» **Exercise**: Only the lines from the start of the entries through the line with "[analyst] symbols?" are wanted; please output them exactly.

» **Dataset records**:
■ ■ ■
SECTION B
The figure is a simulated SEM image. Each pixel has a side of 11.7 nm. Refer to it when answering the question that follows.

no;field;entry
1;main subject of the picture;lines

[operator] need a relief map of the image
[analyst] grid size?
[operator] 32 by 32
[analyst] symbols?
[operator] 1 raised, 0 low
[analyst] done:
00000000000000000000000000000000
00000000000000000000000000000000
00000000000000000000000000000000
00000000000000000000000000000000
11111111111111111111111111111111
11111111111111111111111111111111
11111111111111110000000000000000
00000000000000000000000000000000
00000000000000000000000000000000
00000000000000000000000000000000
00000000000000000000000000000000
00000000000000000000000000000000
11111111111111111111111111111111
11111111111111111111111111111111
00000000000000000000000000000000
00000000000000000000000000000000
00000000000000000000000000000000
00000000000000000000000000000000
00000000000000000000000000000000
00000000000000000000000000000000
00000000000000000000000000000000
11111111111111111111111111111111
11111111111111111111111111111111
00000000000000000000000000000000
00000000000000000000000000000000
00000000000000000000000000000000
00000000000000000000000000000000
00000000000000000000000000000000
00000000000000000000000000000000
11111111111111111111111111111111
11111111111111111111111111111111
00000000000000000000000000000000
■ ■ ■

» **Task response**:
SECTION B
The figure is a simulated SEM image. Each pixel has a side of 11.7 nm. Refer to it when answering the question that follows.

no;field;entry
1;main subject of the picture;lines

[operator] need a relief map of the image
[analyst] grid size?
[operator] 32 by 32
[analyst] symbols?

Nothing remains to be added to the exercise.